───
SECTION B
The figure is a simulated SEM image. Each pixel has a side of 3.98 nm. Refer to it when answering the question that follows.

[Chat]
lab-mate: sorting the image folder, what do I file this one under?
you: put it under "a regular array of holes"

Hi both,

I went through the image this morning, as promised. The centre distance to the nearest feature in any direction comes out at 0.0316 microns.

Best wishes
───

* _EXERCISE_
Please copy, without any change, the lines of the material from the first through the one containing "I went through". Write nothing else.

* _TASK SOLUTION_
SECTION B
The figure is a simulated SEM image. Each pixel has a side of 3.98 nm. Refer to it when answering the question that follows.

[Chat]
lab-mate: sorting the image folder, what do I file this one under?
you: put it under "a regular array of holes"

Hi both,

I went through the image this morning, as promised. The centre distance to the nearest feature in any direction comes out at 0.0316 microns.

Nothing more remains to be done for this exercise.